Repeat every entry below exactly as given.

(Beginning of Dataset records)

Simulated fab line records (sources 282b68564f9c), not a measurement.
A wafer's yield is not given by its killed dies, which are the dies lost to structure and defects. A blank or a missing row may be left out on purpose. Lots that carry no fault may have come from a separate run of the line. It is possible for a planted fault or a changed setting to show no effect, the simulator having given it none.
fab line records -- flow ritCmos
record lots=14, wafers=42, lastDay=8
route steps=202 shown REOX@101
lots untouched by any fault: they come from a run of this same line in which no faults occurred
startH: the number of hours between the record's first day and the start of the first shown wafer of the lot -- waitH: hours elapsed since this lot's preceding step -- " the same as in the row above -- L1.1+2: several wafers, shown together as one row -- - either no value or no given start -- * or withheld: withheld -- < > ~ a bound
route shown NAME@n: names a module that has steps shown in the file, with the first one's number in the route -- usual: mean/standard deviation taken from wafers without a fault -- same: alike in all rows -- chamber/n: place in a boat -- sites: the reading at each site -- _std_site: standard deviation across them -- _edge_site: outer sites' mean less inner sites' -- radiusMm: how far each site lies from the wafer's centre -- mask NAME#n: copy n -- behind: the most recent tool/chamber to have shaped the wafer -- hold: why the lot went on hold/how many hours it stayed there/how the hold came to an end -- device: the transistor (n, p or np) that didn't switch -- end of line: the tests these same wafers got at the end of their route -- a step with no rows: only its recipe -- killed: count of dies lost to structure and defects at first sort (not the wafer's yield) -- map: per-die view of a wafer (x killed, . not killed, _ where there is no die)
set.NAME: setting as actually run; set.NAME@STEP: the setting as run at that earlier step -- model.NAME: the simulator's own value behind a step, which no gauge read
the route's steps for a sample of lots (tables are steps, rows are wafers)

(End of Dataset records)

Worked solution:
Simulated fab line records (sources 282b68564f9c), not a measurement.
A wafer's yield is not given by its killed dies, which are the dies lost to structure and defects. A blank or a missing row may be left out on purpose. Lots that carry no fault may have come from a separate run of the line. It is possible for a planted fault or a changed setting to show no effect, the simulator having given it none.
fab line records -- flow ritCmos
record lots=14, wafers=42, lastDay=8
route steps=202 shown REOX@101
lots untouched by any fault: they come from a run of this same line in which no faults occurred
startH: the number of hours between the record's first day and the start of the first shown wafer of the lot -- waitH: hours elapsed since this lot's preceding step -- " the same as in the row above -- L1.1+2: several wafers, shown together as one row -- - either no value or no given start -- * or withheld: withheld -- < > ~ a bound
route shown NAME@n: names a module that has steps shown in the file, with the first one's number in the route -- usual: mean/standard deviation taken from wafers without a fault -- same: alike in all rows -- chamber/n: place in a boat -- sites: the reading at each site -- _std_site: standard deviation across them -- _edge_site: outer sites' mean less inner sites' -- radiusMm: how far each site lies from the wafer's centre -- mask NAME#n: copy n -- behind: the most recent tool/chamber to have shaped the wafer -- hold: why the lot went on hold/how many hours it stayed there/how the hold came to an end -- device: the transistor (n, p or np) that didn't switch -- end of line: the tests these same wafers got at the end of their route -- a step with no rows: only its recipe -- killed: count of dies lost to structure and defects at first sort (not the wafer's yield) -- map: per-die view of a wafer (x killed, . not killed, _ where there is no die)
set.NAME: setting as actually run; set.NAME@STEP: the setting as run at that earlier step -- model.NAME: the simulator's own value behind a step, which no gauge read
the route's steps for a sample of lots (tables are steps, rows are wafers)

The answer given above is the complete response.